─── Entries shown
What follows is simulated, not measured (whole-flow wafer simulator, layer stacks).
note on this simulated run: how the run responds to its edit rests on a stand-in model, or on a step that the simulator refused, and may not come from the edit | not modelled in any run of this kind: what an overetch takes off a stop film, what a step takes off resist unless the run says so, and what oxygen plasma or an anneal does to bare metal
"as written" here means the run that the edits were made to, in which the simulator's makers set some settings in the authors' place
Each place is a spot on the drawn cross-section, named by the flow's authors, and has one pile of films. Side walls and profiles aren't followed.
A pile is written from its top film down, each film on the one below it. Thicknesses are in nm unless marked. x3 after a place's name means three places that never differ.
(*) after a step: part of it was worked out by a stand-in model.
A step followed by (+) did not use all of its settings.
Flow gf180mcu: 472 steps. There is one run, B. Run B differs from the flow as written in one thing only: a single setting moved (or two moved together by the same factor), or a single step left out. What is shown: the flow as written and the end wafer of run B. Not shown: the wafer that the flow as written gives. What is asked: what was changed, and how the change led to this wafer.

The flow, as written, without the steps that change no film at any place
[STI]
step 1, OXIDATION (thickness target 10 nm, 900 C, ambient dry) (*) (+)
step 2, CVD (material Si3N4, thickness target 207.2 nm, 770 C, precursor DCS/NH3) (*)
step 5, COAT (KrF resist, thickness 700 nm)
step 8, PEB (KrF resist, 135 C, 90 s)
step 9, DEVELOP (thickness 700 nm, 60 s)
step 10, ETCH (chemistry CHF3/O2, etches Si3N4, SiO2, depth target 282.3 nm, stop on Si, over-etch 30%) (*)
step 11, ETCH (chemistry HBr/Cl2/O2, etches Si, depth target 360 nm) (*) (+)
──────

### Assigned task
Set down an exact copy of the entries above.

### Written response
What follows is simulated, not measured (whole-flow wafer simulator, layer stacks).
note on this simulated run: how the run responds to its edit rests on a stand-in model, or on a step that the simulator refused, and may not come from the edit | not modelled in any run of this kind: what an overetch takes off a stop film, what a step takes off resist unless the run says so, and what oxygen plasma or an anneal does to bare metal
"as written" here means the run that the edits were made to, in which the simulator's makers set some settings in the authors' place
Each place is a spot on the drawn cross-section, named by the flow's authors, and has one pile of films. Side walls and profiles aren't followed.
A pile is written from its top film down, each film on the one below it. Thicknesses are in nm unless marked. x3 after a place's name means three places that never differ.
(*) after a step: part of it was worked out by a stand-in model.
A step followed by (+) did not use all of its settings.
Flow gf180mcu: 472 steps. There is one run, B. Run B differs from the flow as written in one thing only: a single setting moved (or two moved together by the same factor), or a single step left out. What is shown: the flow as written and the end wafer of run B. Not shown: the wafer that the flow as written gives. What is asked: what was changed, and how the change led to this wafer.

The flow, as written, without the steps that change no film at any place
[STI]
step 1, OXIDATION (thickness target 10 nm, 900 C, ambient dry) (*) (+)
step 2, CVD (material Si3N4, thickness target 207.2 nm, 770 C, precursor DCS/NH3) (*)
step 5, COAT (KrF resist, thickness 700 nm)
step 8, PEB (KrF resist, 135 C, 90 s)
step 9, DEVELOP (thickness 700 nm, 60 s)
step 10, ETCH (chemistry CHF3/O2, etches Si3N4, SiO2, depth target 282.3 nm, stop on Si, over-etch 30%) (*)
step 11, ETCH (chemistry HBr/Cl2/O2, etches Si, depth target 360 nm) (*) (+)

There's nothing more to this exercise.